__Work instruction__
Output the opening lines of the records exactly. End with the line that contains "Displayed cross-section: cut, width".

__Information supplied__
——————

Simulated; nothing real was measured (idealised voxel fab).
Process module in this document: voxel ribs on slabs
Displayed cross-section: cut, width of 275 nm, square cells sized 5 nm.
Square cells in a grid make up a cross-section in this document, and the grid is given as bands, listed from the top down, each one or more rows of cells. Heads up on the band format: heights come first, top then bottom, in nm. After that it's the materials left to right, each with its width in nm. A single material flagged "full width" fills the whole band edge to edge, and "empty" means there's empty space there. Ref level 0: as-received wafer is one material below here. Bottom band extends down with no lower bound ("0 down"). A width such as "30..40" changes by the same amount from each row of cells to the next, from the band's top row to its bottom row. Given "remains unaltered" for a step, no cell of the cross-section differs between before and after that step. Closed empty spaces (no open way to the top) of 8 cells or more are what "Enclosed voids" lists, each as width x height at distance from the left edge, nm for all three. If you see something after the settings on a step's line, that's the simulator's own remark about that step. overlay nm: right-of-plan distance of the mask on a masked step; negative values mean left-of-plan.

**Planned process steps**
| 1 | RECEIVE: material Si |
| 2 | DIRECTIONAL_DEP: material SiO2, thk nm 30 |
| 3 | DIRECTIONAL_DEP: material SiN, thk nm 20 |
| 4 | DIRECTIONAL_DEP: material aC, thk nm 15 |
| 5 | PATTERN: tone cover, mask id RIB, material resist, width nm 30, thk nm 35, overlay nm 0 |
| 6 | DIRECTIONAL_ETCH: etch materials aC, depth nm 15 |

——————

__Task result__
Simulated; nothing real was measured (idealised voxel fab).
Process module in this document: voxel ribs on slabs
Displayed cross-section: cut, width of 275 nm, square cells sized 5 nm.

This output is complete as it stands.